▶ Dataset content
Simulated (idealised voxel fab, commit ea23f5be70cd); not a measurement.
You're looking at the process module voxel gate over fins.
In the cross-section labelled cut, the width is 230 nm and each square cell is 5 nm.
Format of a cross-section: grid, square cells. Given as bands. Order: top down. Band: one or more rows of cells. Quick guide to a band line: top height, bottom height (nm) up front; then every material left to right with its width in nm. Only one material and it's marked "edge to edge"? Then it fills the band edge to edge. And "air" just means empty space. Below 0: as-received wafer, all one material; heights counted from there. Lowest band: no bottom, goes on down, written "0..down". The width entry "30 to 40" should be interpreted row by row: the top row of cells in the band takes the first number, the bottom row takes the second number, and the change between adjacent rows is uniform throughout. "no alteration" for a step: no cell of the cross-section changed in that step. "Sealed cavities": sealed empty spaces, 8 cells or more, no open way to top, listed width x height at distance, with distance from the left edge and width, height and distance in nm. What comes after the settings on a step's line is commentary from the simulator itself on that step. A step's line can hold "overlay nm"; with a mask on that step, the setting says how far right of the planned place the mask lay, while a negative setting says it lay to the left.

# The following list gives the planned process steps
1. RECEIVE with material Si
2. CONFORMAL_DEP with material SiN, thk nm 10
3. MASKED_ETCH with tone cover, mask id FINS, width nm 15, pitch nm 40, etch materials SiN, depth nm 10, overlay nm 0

▶ Work task
The whole listing above should be output again exactly.

▶ Task result
Simulated (idealised voxel fab, commit ea23f5be70cd); not a measurement.
You're looking at the process module voxel gate over fins.
In the cross-section labelled cut, the width is 230 nm and each square cell is 5 nm.
Format of a cross-section: grid, square cells. Given as bands. Order: top down. Band: one or more rows of cells. Quick guide to a band line: top height, bottom height (nm) up front; then every material left to right with its width in nm. Only one material and it's marked "edge to edge"? Then it fills the band edge to edge. And "air" just means empty space. Below 0: as-received wafer, all one material; heights counted from there. Lowest band: no bottom, goes on down, written "0..down". The width entry "30 to 40" should be interpreted row by row: the top row of cells in the band takes the first number, the bottom row takes the second number, and the change between adjacent rows is uniform throughout. "no alteration" for a step: no cell of the cross-section changed in that step. "Sealed cavities": sealed empty spaces, 8 cells or more, no open way to top, listed width x height at distance, with distance from the left edge and width, height and distance in nm. What comes after the settings on a step's line is commentary from the simulator itself on that step. A step's line can hold "overlay nm"; with a mask on that step, the setting says how far right of the planned place the mask lay, while a negative setting says it lay to the left.

# The following list gives the planned process steps
1. RECEIVE with material Si
2. CONFORMAL_DEP with material SiN, thk nm 10
3. MASKED_ETCH with tone cover, mask id FINS, width nm 15, pitch nm 40, etch materials SiN, depth nm 10, overlay nm 0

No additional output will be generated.